START DATASET RECORDS

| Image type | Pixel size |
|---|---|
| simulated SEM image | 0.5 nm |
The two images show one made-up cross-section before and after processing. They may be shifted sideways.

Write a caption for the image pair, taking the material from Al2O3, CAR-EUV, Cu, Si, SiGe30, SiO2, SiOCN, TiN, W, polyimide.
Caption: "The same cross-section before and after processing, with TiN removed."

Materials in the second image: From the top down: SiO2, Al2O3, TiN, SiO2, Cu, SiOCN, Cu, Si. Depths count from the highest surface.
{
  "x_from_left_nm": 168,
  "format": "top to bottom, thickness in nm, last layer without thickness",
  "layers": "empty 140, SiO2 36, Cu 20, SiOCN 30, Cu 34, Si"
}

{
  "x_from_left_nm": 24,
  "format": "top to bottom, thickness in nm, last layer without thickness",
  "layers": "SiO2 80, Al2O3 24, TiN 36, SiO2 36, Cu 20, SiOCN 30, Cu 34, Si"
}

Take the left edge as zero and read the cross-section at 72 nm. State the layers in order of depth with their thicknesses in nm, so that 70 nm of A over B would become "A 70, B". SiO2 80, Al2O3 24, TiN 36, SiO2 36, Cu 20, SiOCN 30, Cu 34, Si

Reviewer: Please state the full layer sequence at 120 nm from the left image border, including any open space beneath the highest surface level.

END DATASET RECORDS

The answer must be the full listing, returned exactly as given.

### WRITTEN SOLUTION
| Image type | Pixel size |
|---|---|
| simulated SEM image | 0.5 nm |
The two images show one made-up cross-section before and after processing. They may be shifted sideways.

Write a caption for the image pair, taking the material from Al2O3, CAR-EUV, Cu, Si, SiGe30, SiO2, SiOCN, TiN, W, polyimide.
Caption: "The same cross-section before and after processing, with TiN removed."

Materials in the second image: From the top down: SiO2, Al2O3, TiN, SiO2, Cu, SiOCN, Cu, Si. Depths count from the highest surface.
{
  "x_from_left_nm": 168,
  "format": "top to bottom, thickness in nm, last layer without thickness",
  "layers": "empty 140, SiO2 36, Cu 20, SiOCN 30, Cu 34, Si"
}

{
  "x_from_left_nm": 24,
  "format": "top to bottom, thickness in nm, last layer without thickness",
  "layers": "SiO2 80, Al2O3 24, TiN 36, SiO2 36, Cu 20, SiOCN 30, Cu 34, Si"
}

Take the left edge as zero and read the cross-section at 72 nm. State the layers in order of depth with their thicknesses in nm, so that 70 nm of A over B would become "A 70, B". SiO2 80, Al2O3 24, TiN 36, SiO2 36, Cu 20, SiOCN 30, Cu 34, Si

Reviewer: Please state the full layer sequence at 120 nm from the left image border, including any open space beneath the highest surface level.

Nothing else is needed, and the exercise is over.